■ ■ ■ ■
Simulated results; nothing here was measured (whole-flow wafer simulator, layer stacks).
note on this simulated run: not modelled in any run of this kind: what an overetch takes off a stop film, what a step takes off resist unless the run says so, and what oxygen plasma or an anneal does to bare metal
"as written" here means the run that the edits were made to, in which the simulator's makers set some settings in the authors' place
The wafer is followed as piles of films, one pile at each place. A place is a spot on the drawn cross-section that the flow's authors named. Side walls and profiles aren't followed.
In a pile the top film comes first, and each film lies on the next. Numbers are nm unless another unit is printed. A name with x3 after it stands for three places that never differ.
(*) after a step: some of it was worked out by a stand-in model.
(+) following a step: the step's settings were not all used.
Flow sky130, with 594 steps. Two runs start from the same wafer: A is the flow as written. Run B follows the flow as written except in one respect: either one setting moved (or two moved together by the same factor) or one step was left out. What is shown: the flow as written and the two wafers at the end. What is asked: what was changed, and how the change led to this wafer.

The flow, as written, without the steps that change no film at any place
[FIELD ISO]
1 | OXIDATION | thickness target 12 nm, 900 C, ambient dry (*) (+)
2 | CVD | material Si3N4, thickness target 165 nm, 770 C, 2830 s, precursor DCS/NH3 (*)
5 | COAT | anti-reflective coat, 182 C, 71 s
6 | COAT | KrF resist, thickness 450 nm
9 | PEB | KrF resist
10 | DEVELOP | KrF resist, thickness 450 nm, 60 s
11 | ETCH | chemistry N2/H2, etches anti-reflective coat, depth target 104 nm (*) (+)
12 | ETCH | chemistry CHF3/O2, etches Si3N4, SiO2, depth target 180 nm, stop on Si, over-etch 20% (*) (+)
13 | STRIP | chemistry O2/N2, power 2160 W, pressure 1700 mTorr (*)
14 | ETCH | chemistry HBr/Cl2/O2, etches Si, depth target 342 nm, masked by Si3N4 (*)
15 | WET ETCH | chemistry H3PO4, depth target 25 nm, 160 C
■ ■ ■ ■

Assigned task:
In the listing above, locate the line containing "[FIELD ISO]" and the line containing "14 | ETCH |". Extract those two lines and every line between them, exactly as written, and only those.

Task response:
[FIELD ISO]
1 | OXIDATION | thickness target 12 nm, 900 C, ambient dry (*) (+)
2 | CVD | material Si3N4, thickness target 165 nm, 770 C, 2830 s, precursor DCS/NH3 (*)
5 | COAT | anti-reflective coat, 182 C, 71 s
6 | COAT | KrF resist, thickness 450 nm
9 | PEB | KrF resist
10 | DEVELOP | KrF resist, thickness 450 nm, 60 s
11 | ETCH | chemistry N2/H2, etches anti-reflective coat, depth target 104 nm (*) (+)
12 | ETCH | chemistry CHF3/O2, etches Si3N4, SiO2, depth target 180 nm, stop on Si, over-etch 20% (*) (+)
13 | STRIP | chemistry O2/N2, power 2160 W, pressure 1700 mTorr (*)
14 | ETCH | chemistry HBr/Cl2/O2, etches Si, depth target 342 nm, masked by Si3N4 (*)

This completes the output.